» **WORK ORDER**
Please copy exactly the lines that run from the start of the entries to the line containing "start_h: hours from", inclusive.

» **DATA EXTRACT**
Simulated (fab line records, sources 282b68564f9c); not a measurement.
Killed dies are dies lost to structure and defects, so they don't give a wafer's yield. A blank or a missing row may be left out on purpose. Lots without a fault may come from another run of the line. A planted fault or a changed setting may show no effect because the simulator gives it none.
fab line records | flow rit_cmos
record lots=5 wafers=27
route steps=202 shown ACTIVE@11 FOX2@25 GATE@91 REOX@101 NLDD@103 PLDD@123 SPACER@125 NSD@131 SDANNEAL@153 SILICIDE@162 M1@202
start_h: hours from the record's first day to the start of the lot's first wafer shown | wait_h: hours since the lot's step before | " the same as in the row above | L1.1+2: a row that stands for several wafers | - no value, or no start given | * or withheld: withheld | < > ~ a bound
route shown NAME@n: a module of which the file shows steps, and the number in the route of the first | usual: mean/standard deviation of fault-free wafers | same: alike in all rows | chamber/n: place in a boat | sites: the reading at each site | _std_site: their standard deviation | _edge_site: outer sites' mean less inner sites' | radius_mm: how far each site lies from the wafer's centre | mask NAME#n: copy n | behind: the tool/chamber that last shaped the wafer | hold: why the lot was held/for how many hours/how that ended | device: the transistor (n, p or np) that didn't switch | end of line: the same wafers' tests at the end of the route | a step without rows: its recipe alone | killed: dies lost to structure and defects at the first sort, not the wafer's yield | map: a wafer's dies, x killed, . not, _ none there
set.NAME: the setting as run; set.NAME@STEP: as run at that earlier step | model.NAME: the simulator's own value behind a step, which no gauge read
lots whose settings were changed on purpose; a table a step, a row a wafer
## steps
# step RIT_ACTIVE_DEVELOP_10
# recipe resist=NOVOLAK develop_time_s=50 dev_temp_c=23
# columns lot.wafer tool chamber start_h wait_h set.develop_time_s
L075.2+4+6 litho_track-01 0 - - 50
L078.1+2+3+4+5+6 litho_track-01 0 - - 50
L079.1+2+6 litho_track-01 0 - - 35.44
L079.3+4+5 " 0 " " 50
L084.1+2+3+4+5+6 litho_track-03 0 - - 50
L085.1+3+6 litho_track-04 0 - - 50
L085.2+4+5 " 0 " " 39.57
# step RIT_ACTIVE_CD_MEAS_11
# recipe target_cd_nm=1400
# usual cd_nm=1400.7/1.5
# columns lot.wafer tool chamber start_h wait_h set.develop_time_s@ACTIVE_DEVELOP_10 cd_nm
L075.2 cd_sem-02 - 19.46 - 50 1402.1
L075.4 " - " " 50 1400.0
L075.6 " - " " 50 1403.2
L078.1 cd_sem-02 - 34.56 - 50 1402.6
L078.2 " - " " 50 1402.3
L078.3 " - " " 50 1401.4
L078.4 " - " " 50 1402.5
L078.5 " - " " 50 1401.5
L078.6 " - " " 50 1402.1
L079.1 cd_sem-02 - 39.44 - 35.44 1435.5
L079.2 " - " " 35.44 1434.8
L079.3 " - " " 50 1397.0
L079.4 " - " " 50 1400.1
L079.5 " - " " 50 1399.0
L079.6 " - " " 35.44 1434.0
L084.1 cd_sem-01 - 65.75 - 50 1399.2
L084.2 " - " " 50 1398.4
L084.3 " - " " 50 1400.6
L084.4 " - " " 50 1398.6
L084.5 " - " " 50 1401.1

» **RESPONSE AREA**
Simulated (fab line records, sources 282b68564f9c); not a measurement.
Killed dies are dies lost to structure and defects, so they don't give a wafer's yield. A blank or a missing row may be left out on purpose. Lots without a fault may come from another run of the line. A planted fault or a changed setting may show no effect because the simulator gives it none.
fab line records | flow rit_cmos
record lots=5 wafers=27
route steps=202 shown ACTIVE@11 FOX2@25 GATE@91 REOX@101 NLDD@103 PLDD@123 SPACER@125 NSD@131 SDANNEAL@153 SILICIDE@162 M1@202
start_h: hours from the record's first day to the start of the lot's first wafer shown | wait_h: hours since the lot's step before | " the same as in the row above | L1.1+2: a row that stands for several wafers | - no value, or no start given | * or withheld: withheld | < > ~ a bound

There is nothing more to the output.